--- Data section ---

§

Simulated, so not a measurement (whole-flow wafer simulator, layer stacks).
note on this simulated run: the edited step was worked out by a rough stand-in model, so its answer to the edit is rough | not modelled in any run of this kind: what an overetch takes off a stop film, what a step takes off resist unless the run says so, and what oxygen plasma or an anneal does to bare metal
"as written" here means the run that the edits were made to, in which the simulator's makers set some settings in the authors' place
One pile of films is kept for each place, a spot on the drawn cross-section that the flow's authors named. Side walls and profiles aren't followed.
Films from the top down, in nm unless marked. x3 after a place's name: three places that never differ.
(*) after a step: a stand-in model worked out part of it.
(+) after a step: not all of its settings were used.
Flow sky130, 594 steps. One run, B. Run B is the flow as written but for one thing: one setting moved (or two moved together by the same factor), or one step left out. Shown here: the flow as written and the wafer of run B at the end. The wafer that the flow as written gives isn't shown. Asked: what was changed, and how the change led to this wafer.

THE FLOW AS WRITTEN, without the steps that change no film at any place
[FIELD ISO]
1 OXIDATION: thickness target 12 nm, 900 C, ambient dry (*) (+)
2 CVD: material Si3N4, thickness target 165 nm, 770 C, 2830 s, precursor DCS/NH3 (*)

§

--- Action item ---
Beginning with the line containing "Flow sky130, 594" and ending with the line containing "1 OXIDATION: thickness", extract those lines exactly from the listing above, and only those.

--- Task solution ---
Flow sky130, 594 steps. One run, B. Run B is the flow as written but for one thing: one setting moved (or two moved together by the same factor), or one step left out. Shown here: the flow as written and the wafer of run B at the end. The wafer that the flow as written gives isn't shown. Asked: what was changed, and how the change led to this wafer.

THE FLOW AS WRITTEN, without the steps that change no film at any place
[FIELD ISO]
1 OXIDATION: thickness target 12 nm, 900 C, ambient dry (*) (+)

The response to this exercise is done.